Output the lines below exactly, please, from the first line until the line with "Known beforehand: solder: tin-lead;", counting both.

**RECORDED DATA:**
■ ■ ■ ■

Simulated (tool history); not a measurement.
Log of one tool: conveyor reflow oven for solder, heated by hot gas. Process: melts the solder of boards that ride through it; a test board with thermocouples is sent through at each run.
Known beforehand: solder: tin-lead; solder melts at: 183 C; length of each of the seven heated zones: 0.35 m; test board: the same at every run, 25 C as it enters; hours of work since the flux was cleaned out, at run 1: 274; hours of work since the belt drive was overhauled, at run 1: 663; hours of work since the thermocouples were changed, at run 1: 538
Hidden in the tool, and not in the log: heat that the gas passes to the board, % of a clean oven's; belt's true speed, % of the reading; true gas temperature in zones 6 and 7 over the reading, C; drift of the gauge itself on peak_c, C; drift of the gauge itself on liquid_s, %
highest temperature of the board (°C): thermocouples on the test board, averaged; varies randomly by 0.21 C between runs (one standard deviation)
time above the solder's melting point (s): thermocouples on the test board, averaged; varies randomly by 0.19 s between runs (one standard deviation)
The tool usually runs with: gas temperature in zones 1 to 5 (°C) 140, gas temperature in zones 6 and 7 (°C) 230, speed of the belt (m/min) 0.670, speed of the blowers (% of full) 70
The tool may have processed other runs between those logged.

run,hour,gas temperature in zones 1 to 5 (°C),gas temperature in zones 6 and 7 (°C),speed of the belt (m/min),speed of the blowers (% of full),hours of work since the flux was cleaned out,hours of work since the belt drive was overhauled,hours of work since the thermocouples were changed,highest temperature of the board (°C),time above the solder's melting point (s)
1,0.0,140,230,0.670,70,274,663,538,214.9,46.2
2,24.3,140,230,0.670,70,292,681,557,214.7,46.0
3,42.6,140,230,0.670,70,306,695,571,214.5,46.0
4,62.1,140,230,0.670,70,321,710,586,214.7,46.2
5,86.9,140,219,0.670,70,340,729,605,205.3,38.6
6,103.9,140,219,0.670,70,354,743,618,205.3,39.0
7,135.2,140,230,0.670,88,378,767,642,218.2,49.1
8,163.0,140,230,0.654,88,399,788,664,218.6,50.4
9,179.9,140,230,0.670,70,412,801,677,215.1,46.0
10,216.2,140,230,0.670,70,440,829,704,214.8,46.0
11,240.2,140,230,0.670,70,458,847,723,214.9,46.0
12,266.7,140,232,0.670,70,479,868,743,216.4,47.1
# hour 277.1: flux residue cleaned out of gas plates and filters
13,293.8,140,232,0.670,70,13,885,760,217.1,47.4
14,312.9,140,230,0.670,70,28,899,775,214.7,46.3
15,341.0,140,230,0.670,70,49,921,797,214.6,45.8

■ ■ ■ ■

**ANSWER AREA:**
Simulated (tool history); not a measurement.
Log of one tool: conveyor reflow oven for solder, heated by hot gas. Process: melts the solder of boards that ride through it; a test board with thermocouples is sent through at each run.
Known beforehand: solder: tin-lead; solder melts at: 183 C; length of each of the seven heated zones: 0.35 m; test board: the same at every run, 25 C as it enters; hours of work since the flux was cleaned out, at run 1: 274; hours of work since the belt drive was overhauled, at run 1: 663; hours of work since the thermocouples were changed, at run 1: 538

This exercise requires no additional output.